WORK REQUEST –
Repeat exactly the lines from the start of the material below up to and including the "a regular array of holes" line.

*** EXTRACTED DATA Section Begins ***

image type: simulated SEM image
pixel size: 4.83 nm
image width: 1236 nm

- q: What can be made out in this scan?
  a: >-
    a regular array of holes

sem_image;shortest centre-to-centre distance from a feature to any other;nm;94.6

*** EXTRACTED DATA Section Ends ***

TASK RESULT –
image type: simulated SEM image
pixel size: 4.83 nm
image width: 1236 nm

- q: What can be made out in this scan?
  a: >-
    a regular array of holes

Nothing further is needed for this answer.